▸ Action item:
In the records below, begin at the line containing "11100011100011110001000000111000" and end at the line containing "11100111100111100011100001111001"; quote every line in that span exactly, including both boundary lines, and no others.

▸ Exercise data:
::::::

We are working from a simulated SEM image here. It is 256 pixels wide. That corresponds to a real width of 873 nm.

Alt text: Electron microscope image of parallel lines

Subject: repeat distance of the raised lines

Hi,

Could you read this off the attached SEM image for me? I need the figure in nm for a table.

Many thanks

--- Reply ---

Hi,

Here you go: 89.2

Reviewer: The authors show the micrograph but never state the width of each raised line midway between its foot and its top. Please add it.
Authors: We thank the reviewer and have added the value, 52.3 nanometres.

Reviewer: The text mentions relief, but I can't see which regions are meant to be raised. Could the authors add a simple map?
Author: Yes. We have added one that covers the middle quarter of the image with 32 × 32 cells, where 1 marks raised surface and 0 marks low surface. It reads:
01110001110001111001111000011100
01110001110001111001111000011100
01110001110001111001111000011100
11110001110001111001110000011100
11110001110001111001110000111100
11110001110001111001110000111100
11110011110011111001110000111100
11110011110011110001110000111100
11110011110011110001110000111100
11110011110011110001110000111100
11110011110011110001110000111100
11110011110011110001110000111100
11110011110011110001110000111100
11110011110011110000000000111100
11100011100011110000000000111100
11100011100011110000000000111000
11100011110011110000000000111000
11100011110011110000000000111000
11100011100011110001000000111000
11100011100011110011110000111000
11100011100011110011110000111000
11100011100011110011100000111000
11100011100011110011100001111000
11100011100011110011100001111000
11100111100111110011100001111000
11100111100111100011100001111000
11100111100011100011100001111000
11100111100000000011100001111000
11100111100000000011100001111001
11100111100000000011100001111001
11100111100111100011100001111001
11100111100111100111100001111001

::::::

▸ Task answer:
11100011100011110001000000111000
11100011100011110011110000111000
11100011100011110011110000111000
11100011100011110011100000111000
11100011100011110011100001111000
11100011100011110011100001111000
11100111100111110011100001111000
11100111100111100011100001111000
11100111100011100011100001111000
11100111100000000011100001111000
11100111100000000011100001111001
11100111100000000011100001111001
11100111100111100011100001111001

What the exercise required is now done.